# Work order
Once the line containing "Operator 2: Copy." has been copied, stop; copy every line before it exactly, beginning with the first line of the material below.

*** Data excerpts

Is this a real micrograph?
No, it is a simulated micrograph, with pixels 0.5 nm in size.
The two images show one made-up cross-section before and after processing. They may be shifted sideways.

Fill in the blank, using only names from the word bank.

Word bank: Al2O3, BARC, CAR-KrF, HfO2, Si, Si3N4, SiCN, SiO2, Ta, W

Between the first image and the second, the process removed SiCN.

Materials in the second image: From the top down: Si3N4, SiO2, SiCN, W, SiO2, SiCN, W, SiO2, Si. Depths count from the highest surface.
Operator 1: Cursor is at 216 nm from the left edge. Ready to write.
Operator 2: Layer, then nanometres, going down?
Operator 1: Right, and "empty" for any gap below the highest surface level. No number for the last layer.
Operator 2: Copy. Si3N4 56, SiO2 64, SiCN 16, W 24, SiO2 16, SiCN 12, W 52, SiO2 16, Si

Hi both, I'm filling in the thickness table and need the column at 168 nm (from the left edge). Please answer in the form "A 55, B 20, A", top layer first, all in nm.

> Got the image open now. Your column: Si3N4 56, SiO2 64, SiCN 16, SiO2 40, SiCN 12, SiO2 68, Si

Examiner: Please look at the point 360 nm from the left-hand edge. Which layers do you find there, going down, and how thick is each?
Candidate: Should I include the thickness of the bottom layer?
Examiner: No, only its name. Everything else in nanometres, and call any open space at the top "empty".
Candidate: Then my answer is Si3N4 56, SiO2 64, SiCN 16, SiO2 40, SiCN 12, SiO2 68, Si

******

# Exercise solution
Is this a real micrograph?
No, it is a simulated micrograph, with pixels 0.5 nm in size.
The two images show one made-up cross-section before and after processing. They may be shifted sideways.

Fill in the blank, using only names from the word bank.

Word bank: Al2O3, BARC, CAR-KrF, HfO2, Si, Si3N4, SiCN, SiO2, Ta, W

Between the first image and the second, the process removed SiCN.

Materials in the second image: From the top down: Si3N4, SiO2, SiCN, W, SiO2, SiCN, W, SiO2, Si. Depths count from the highest surface.
Operator 1: Cursor is at 216 nm from the left edge. Ready to write.
Operator 2: Layer, then nanometres, going down?
Operator 1: Right, and "empty" for any gap below the highest surface level. No number for the last layer.
Operator 2: Copy. Si3N4 56, SiO2 64, SiCN 16, W 24, SiO2 16, SiCN 12, W 52, SiO2 16, Si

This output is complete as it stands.